__Supplied data__
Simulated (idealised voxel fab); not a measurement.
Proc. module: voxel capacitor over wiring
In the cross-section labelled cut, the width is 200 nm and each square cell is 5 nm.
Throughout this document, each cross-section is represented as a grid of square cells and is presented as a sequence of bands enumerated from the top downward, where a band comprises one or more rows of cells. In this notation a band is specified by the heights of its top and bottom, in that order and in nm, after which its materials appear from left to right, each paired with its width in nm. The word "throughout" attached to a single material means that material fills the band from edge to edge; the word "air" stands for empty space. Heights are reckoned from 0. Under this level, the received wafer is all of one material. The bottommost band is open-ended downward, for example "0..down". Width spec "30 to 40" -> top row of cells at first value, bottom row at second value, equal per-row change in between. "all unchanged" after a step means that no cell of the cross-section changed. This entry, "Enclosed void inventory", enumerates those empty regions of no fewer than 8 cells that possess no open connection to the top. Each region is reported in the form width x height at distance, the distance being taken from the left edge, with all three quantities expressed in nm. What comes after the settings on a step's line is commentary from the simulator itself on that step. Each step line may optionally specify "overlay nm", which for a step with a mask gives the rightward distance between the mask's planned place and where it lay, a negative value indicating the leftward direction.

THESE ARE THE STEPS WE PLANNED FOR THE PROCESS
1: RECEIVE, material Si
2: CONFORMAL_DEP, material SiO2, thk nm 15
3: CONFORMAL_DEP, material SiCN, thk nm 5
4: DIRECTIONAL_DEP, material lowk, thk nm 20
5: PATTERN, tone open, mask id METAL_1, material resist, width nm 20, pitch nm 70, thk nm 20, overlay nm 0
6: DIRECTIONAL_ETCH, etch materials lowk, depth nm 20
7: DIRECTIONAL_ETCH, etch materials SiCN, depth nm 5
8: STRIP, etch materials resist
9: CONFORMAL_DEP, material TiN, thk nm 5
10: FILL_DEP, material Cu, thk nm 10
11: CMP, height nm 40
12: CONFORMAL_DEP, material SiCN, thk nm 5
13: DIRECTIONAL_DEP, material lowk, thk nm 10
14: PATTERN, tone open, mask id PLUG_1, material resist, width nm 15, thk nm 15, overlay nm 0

__Required action__
Starting with the first line of the listing above and ending with the line that holds "In the cross-section", return those lines exactly as written, both included.

__Task solution__
Simulated (idealised voxel fab); not a measurement.
Proc. module: voxel capacitor over wiring
In the cross-section labelled cut, the width is 200 nm and each square cell is 5 nm.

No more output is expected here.